(AVAILABLE DATA):
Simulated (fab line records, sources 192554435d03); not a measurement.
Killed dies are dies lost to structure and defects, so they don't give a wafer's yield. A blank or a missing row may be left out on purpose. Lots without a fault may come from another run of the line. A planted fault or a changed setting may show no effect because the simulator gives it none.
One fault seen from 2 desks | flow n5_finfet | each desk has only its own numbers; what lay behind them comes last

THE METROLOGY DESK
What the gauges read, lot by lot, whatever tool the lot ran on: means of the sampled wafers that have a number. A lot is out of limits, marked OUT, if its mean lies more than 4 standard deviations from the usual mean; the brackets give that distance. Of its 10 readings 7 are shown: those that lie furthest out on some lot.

(ASSIGNMENT):
In the listing above, find the line with "Killed dies are" and the line with "THE METROLOGY DESK", then reproduce both and every line between them exactly.

(WRITTEN RESPONSE):
Killed dies are dies lost to structure and defects, so they don't give a wafer's yield. A blank or a missing row may be left out on purpose. Lots without a fault may come from another run of the line. A planted fault or a changed setting may show no effect because the simulator gives it none.
One fault seen from 2 desks | flow n5_finfet | each desk has only its own numbers; what lay behind them comes last

THE METROLOGY DESK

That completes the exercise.